→ **Work instruction**
Nothing in the records should differ when you write them out again.

→ **Listed entries**
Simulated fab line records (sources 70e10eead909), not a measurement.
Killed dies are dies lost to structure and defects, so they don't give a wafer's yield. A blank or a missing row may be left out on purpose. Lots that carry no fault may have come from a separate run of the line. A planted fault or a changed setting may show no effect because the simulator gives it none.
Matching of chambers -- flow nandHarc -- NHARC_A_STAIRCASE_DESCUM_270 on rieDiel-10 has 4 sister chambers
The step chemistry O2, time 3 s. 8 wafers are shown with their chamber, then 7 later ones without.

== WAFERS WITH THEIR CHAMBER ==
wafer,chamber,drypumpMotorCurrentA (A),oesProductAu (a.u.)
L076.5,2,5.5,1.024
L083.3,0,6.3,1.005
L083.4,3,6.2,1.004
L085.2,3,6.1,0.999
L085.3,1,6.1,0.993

→ **Exercise output**
Simulated fab line records (sources 70e10eead909), not a measurement.
Killed dies are dies lost to structure and defects, so they don't give a wafer's yield. A blank or a missing row may be left out on purpose. Lots that carry no fault may have come from a separate run of the line. A planted fault or a changed setting may show no effect because the simulator gives it none.
Matching of chambers -- flow nandHarc -- NHARC_A_STAIRCASE_DESCUM_270 on rieDiel-10 has 4 sister chambers
The step chemistry O2, time 3 s. 8 wafers are shown with their chamber, then 7 later ones without.

== WAFERS WITH THEIR CHAMBER ==
wafer,chamber,drypumpMotorCurrentA (A),oesProductAu (a.u.)
L076.5,2,5.5,1.024
L083.3,0,6.3,1.005
L083.4,3,6.2,1.004
L085.2,3,6.1,0.999
L085.3,1,6.1,0.993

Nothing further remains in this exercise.